■ ACTIVITY: Repeat, exactly and completely, the entries shown underneath.

■ DATA RECORDS:
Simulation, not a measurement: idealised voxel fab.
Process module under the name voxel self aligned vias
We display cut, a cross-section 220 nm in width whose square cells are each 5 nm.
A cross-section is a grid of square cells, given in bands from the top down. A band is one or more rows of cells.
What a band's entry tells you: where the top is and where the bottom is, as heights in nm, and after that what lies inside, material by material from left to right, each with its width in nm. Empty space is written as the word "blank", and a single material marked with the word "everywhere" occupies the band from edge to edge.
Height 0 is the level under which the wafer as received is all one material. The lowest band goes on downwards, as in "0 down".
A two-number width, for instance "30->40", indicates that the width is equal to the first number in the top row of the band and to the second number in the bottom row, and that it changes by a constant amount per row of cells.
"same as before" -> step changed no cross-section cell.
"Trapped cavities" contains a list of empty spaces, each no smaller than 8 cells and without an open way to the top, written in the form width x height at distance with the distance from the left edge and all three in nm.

■ ANSWER SPACE:
Simulation, not a measurement: idealised voxel fab.
Process module under the name voxel self aligned vias
We display cut, a cross-section 220 nm in width whose square cells are each 5 nm.
A cross-section is a grid of square cells, given in bands from the top down. A band is one or more rows of cells.
What a band's entry tells you: where the top is and where the bottom is, as heights in nm, and after that what lies inside, material by material from left to right, each with its width in nm. Empty space is written as the word "blank", and a single material marked with the word "everywhere" occupies the band from edge to edge.
Height 0 is the level under which the wafer as received is all one material. The lowest band goes on downwards, as in "0 down".
A two-number width, for instance "30->40", indicates that the width is equal to the first number in the top row of the band and to the second number in the bottom row, and that it changes by a constant amount per row of cells.
"same as before" -> step changed no cross-section cell.
"Trapped cavities" contains a list of empty spaces, each no smaller than 8 cells and without an open way to the top, written in the form width x height at distance with the distance from the left edge and all three in nm.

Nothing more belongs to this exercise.